◇ ◇ ◇ ◇ ◇

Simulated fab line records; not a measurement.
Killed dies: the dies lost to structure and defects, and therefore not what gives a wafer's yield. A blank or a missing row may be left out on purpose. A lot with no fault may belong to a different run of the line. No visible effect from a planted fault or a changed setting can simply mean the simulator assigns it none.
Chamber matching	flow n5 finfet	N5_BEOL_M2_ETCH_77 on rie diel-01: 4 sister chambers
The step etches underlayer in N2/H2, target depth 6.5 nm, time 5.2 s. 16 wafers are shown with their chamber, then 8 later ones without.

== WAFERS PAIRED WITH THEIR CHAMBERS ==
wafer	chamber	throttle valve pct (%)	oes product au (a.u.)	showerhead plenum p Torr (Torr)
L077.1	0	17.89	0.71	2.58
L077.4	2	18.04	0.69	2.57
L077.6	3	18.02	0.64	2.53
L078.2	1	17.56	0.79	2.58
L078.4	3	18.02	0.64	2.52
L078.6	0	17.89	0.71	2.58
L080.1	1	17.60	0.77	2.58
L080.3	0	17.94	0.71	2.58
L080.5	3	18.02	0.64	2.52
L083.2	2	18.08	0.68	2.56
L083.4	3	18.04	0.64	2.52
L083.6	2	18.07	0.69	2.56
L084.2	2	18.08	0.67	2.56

◇ ◇ ◇ ◇ ◇

▸ **Required action**: Retype the material above from start to finish without any changes.

▸ **Response area**:
Simulated fab line records; not a measurement.
Killed dies: the dies lost to structure and defects, and therefore not what gives a wafer's yield. A blank or a missing row may be left out on purpose. A lot with no fault may belong to a different run of the line. No visible effect from a planted fault or a changed setting can simply mean the simulator assigns it none.
Chamber matching	flow n5 finfet	N5_BEOL_M2_ETCH_77 on rie diel-01: 4 sister chambers
The step etches underlayer in N2/H2, target depth 6.5 nm, time 5.2 s. 16 wafers are shown with their chamber, then 8 later ones without.

== WAFERS PAIRED WITH THEIR CHAMBERS ==
wafer	chamber	throttle valve pct (%)	oes product au (a.u.)	showerhead plenum p Torr (Torr)
L077.1	0	17.89	0.71	2.58
L077.4	2	18.04	0.69	2.57
L077.6	3	18.02	0.64	2.53
L078.2	1	17.56	0.79	2.58
L078.4	3	18.02	0.64	2.52
L078.6	0	17.89	0.71	2.58
L080.1	1	17.60	0.77	2.58
L080.3	0	17.94	0.71	2.58
L080.5	3	18.02	0.64	2.52
L083.2	2	18.08	0.68	2.56
L083.4	3	18.04	0.64	2.52
L083.6	2	18.07	0.69	2.56
L084.2	2	18.08	0.67	2.56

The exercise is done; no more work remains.